• **Task item**
It is required that all of the data be written out exactly.

»»

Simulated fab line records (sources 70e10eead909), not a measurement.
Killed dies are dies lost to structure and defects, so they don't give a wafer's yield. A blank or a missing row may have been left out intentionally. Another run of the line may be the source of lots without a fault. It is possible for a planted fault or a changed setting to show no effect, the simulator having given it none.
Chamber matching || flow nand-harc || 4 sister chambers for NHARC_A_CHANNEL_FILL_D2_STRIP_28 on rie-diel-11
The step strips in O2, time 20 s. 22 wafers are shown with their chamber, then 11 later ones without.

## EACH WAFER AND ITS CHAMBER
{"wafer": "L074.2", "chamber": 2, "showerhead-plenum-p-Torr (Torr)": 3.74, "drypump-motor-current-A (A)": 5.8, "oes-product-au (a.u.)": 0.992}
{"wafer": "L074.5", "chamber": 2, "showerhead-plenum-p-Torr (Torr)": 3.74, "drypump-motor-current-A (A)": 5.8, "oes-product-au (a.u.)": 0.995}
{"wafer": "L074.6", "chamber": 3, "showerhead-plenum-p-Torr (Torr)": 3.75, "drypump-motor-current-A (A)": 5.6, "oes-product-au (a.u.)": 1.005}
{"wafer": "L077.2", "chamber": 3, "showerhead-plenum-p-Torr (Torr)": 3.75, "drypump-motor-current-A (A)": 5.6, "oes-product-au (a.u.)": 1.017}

««

• **Result**
Simulated fab line records (sources 70e10eead909), not a measurement.
Killed dies are dies lost to structure and defects, so they don't give a wafer's yield. A blank or a missing row may have been left out intentionally. Another run of the line may be the source of lots without a fault. It is possible for a planted fault or a changed setting to show no effect, the simulator having given it none.
Chamber matching || flow nand-harc || 4 sister chambers for NHARC_A_CHANNEL_FILL_D2_STRIP_28 on rie-diel-11
The step strips in O2, time 20 s. 22 wafers are shown with their chamber, then 11 later ones without.

## EACH WAFER AND ITS CHAMBER
{"wafer": "L074.2", "chamber": 2, "showerhead-plenum-p-Torr (Torr)": 3.74, "drypump-motor-current-A (A)": 5.8, "oes-product-au (a.u.)": 0.992}
{"wafer": "L074.5", "chamber": 2, "showerhead-plenum-p-Torr (Torr)": 3.74, "drypump-motor-current-A (A)": 5.8, "oes-product-au (a.u.)": 0.995}
{"wafer": "L074.6", "chamber": 3, "showerhead-plenum-p-Torr (Torr)": 3.75, "drypump-motor-current-A (A)": 5.6, "oes-product-au (a.u.)": 1.005}
{"wafer": "L077.2", "chamber": 3, "showerhead-plenum-p-Torr (Torr)": 3.75, "drypump-motor-current-A (A)": 5.6, "oes-product-au (a.u.)": 1.017}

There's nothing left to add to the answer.